• _WORK INSTRUCTION_
Start with the first line of the material. Repeat each line exactly through the one that contains "------XXXXXXXXXX---------XXXXXXX".

• _THE DATA_
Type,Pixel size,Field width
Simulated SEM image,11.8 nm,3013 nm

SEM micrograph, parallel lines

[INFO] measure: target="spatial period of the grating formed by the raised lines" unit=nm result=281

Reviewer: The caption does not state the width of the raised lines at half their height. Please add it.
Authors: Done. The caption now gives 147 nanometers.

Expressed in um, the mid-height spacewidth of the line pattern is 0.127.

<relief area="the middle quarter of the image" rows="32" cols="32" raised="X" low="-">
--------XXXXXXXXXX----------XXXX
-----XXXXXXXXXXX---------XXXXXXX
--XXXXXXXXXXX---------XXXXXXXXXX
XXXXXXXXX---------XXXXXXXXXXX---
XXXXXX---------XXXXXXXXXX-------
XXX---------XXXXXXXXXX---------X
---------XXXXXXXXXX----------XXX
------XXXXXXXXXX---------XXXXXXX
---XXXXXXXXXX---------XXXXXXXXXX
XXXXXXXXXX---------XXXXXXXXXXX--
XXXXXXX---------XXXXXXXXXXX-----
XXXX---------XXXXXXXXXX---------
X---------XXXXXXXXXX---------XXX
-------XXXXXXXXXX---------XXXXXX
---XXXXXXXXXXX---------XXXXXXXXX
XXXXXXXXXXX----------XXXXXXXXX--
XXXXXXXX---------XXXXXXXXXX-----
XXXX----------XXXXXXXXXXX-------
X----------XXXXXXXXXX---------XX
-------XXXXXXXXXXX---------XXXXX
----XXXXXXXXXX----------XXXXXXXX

• _RESPONSE_
Type,Pixel size,Field width
Simulated SEM image,11.8 nm,3013 nm

SEM micrograph, parallel lines

[INFO] measure: target="spatial period of the grating formed by the raised lines" unit=nm result=281

Reviewer: The caption does not state the width of the raised lines at half their height. Please add it.
Authors: Done. The caption now gives 147 nanometers.

Expressed in um, the mid-height spacewidth of the line pattern is 0.127.

<relief area="the middle quarter of the image" rows="32" cols="32" raised="X" low="-">
--------XXXXXXXXXX----------XXXX
-----XXXXXXXXXXX---------XXXXXXX
--XXXXXXXXXXX---------XXXXXXXXXX
XXXXXXXXX---------XXXXXXXXXXX---
XXXXXX---------XXXXXXXXXX-------
XXX---------XXXXXXXXXX---------X
---------XXXXXXXXXX----------XXX
------XXXXXXXXXX---------XXXXXXX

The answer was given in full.